**RECORD SET:**
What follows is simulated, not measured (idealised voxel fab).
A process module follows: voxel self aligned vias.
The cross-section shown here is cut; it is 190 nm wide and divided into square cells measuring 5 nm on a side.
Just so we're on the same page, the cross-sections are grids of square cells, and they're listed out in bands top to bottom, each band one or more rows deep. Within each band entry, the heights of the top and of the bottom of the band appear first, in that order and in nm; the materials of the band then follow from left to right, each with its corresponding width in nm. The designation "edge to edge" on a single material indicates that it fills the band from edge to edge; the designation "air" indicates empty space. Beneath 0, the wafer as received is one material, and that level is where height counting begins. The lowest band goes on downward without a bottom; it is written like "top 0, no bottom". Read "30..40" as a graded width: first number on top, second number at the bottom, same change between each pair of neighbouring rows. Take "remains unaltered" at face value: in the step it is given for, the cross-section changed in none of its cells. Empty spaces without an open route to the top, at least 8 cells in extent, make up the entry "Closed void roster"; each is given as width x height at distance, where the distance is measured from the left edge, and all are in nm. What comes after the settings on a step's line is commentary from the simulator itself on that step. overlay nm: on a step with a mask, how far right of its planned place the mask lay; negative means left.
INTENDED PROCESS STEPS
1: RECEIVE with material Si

**ACTION ITEM:** Output the listing above without altering a single character.

**ANSWER BOX:**
What follows is simulated, not measured (idealised voxel fab).
A process module follows: voxel self aligned vias.
The cross-section shown here is cut; it is 190 nm wide and divided into square cells measuring 5 nm on a side.
Just so we're on the same page, the cross-sections are grids of square cells, and they're listed out in bands top to bottom, each band one or more rows deep. Within each band entry, the heights of the top and of the bottom of the band appear first, in that order and in nm; the materials of the band then follow from left to right, each with its corresponding width in nm. The designation "edge to edge" on a single material indicates that it fills the band from edge to edge; the designation "air" indicates empty space. Beneath 0, the wafer as received is one material, and that level is where height counting begins. The lowest band goes on downward without a bottom; it is written like "top 0, no bottom". Read "30..40" as a graded width: first number on top, second number at the bottom, same change between each pair of neighbouring rows. Take "remains unaltered" at face value: in the step it is given for, the cross-section changed in none of its cells. Empty spaces without an open route to the top, at least 8 cells in extent, make up the entry "Closed void roster"; each is given as width x height at distance, where the distance is measured from the left edge, and all are in nm. What comes after the settings on a step's line is commentary from the simulator itself on that step. overlay nm: on a step with a mask, how far right of its planned place the mask lay; negative means left.
INTENDED PROCESS STEPS
1: RECEIVE with material Si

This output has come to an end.